### WORK REQUEST
Please copy out the entries until you have copied the line that contains "A row with sigmas, a", beginning with the first line.

### DATA EXTRACT

--- START ---

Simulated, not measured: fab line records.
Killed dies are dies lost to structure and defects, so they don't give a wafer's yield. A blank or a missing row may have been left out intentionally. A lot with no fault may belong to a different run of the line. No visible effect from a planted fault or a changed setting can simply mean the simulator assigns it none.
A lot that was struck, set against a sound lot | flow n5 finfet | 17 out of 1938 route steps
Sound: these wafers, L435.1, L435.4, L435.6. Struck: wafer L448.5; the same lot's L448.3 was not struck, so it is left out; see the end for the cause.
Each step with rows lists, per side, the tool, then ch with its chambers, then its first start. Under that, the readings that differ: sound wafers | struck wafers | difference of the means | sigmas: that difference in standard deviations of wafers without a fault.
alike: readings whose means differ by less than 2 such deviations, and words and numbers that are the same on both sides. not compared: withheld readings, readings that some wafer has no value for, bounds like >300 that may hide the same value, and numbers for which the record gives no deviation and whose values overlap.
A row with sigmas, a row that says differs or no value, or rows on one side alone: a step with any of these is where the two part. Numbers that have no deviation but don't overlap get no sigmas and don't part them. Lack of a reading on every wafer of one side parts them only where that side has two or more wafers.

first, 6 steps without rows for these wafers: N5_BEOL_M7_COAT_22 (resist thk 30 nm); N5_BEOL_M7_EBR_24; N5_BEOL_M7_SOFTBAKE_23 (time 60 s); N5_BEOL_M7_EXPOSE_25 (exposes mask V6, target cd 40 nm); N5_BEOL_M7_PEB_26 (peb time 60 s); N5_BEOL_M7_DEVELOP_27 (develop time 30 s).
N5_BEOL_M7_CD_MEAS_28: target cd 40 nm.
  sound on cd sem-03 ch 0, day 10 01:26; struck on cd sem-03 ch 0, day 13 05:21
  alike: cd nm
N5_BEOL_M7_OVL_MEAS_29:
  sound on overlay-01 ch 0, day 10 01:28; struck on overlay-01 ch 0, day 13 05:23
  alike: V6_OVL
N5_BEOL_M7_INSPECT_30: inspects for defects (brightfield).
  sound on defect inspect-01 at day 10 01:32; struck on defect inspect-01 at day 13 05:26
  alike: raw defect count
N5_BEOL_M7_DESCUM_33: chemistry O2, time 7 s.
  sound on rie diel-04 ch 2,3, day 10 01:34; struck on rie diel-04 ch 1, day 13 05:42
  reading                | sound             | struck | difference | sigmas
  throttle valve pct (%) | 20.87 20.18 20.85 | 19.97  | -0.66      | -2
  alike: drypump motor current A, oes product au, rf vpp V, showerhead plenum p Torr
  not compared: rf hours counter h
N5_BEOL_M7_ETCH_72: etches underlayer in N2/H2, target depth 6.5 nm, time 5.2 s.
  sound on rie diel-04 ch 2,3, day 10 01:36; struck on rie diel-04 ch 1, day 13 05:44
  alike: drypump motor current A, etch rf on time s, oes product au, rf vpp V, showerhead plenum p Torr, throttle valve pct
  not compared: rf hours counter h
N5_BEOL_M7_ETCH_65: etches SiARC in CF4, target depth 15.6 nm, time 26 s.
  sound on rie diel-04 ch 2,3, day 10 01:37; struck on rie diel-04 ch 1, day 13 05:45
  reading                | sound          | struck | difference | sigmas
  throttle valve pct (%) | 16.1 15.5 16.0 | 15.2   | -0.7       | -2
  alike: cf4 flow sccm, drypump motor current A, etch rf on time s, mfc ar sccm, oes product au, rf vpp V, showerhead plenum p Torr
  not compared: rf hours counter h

--- END ---

### ANSWER SPACE
Simulated, not measured: fab line records.
Killed dies are dies lost to structure and defects, so they don't give a wafer's yield. A blank or a missing row may have been left out intentionally. A lot with no fault may belong to a different run of the line. No visible effect from a planted fault or a changed setting can simply mean the simulator assigns it none.
A lot that was struck, set against a sound lot | flow n5 finfet | 17 out of 1938 route steps
Sound: these wafers, L435.1, L435.4, L435.6. Struck: wafer L448.5; the same lot's L448.3 was not struck, so it is left out; see the end for the cause.
Each step with rows lists, per side, the tool, then ch with its chambers, then its first start. Under that, the readings that differ: sound wafers | struck wafers | difference of the means | sigmas: that difference in standard deviations of wafers without a fault.
alike: readings whose means differ by less than 2 such deviations, and words and numbers that are the same on both sides. not compared: withheld readings, readings that some wafer has no value for, bounds like >300 that may hide the same value, and numbers for which the record gives no deviation and whose values overlap.
A row with sigmas, a row that says differs or no value, or rows on one side alone: a step with any of these is where the two part. Numbers that have no deviation but don't overlap get no sigmas and don't part them. Lack of a reading on every wafer of one side parts them only where that side has two or more wafers.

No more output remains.